*Available data*
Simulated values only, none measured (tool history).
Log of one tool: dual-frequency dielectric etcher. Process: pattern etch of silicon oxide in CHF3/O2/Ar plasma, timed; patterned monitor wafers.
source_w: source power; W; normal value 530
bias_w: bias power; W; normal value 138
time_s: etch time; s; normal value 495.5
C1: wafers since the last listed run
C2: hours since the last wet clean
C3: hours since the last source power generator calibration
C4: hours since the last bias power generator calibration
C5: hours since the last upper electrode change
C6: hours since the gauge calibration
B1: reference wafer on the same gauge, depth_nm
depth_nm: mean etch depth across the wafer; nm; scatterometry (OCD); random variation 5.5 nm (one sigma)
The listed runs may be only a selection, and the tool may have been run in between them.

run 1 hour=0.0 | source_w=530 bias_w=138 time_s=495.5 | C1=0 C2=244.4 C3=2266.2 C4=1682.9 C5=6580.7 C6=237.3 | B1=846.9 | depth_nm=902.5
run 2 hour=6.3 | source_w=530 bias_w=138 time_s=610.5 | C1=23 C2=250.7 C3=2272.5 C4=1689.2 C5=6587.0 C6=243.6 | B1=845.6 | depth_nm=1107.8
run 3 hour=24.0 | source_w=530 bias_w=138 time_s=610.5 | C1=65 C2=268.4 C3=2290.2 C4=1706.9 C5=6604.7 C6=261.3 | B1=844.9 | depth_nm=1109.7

*Required action*
The records above must be transcribed line for line, exactly.

*Your solution*
Simulated values only, none measured (tool history).
Log of one tool: dual-frequency dielectric etcher. Process: pattern etch of silicon oxide in CHF3/O2/Ar plasma, timed; patterned monitor wafers.
source_w: source power; W; normal value 530
bias_w: bias power; W; normal value 138
time_s: etch time; s; normal value 495.5
C1: wafers since the last listed run
C2: hours since the last wet clean
C3: hours since the last source power generator calibration
C4: hours since the last bias power generator calibration
C5: hours since the last upper electrode change
C6: hours since the gauge calibration
B1: reference wafer on the same gauge, depth_nm
depth_nm: mean etch depth across the wafer; nm; scatterometry (OCD); random variation 5.5 nm (one sigma)
The listed runs may be only a selection, and the tool may have been run in between them.

run 1 hour=0.0 | source_w=530 bias_w=138 time_s=495.5 | C1=0 C2=244.4 C3=2266.2 C4=1682.9 C5=6580.7 C6=237.3 | B1=846.9 | depth_nm=902.5
run 2 hour=6.3 | source_w=530 bias_w=138 time_s=610.5 | C1=23 C2=250.7 C3=2272.5 C4=1689.2 C5=6587.0 C6=243.6 | B1=845.6 | depth_nm=1107.8
run 3 hour=24.0 | source_w=530 bias_w=138 time_s=610.5 | C1=65 C2=268.4 C3=2290.2 C4=1706.9 C5=6604.7 C6=261.3 | B1=844.9 | depth_nm=1109.7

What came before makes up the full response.